*Required action*:
Look through the listing below and write out exactly the lines from the line with "R2: thickness taken" to the line with "The chambers each", both included, and no others.

[Data provided — start]

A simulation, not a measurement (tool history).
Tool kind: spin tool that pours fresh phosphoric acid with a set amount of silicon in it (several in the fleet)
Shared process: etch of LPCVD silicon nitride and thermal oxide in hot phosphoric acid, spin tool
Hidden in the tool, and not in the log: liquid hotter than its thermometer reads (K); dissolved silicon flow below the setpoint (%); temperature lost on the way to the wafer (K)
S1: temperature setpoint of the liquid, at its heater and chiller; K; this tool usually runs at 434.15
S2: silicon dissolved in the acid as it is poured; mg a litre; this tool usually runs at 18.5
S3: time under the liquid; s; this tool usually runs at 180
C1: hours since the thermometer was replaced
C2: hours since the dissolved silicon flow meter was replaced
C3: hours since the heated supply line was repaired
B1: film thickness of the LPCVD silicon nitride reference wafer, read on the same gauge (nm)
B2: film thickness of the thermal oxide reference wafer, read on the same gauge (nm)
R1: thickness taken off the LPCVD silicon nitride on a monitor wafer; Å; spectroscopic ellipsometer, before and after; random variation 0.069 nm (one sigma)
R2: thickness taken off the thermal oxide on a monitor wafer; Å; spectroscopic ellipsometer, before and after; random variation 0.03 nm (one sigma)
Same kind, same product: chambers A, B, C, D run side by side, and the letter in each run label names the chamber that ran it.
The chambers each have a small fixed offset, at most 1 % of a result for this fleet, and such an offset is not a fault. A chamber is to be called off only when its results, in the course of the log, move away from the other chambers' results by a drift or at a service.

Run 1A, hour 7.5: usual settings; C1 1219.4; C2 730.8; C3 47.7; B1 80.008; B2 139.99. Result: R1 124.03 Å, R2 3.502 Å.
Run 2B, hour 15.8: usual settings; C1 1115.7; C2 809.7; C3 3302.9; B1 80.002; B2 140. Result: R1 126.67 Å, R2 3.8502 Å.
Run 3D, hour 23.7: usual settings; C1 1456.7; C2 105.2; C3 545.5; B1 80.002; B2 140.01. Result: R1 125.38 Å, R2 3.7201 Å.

[Data provided — finish]

*Response*:
R2: thickness taken off the thermal oxide on a monitor wafer; Å; spectroscopic ellipsometer, before and after; random variation 0.03 nm (one sigma)
Same kind, same product: chambers A, B, C, D run side by side, and the letter in each run label names the chamber that ran it.
The chambers each have a small fixed offset, at most 1 % of a result for this fleet, and such an offset is not a fault. A chamber is to be called off only when its results, in the course of the log, move away from the other chambers' results by a drift or at a service.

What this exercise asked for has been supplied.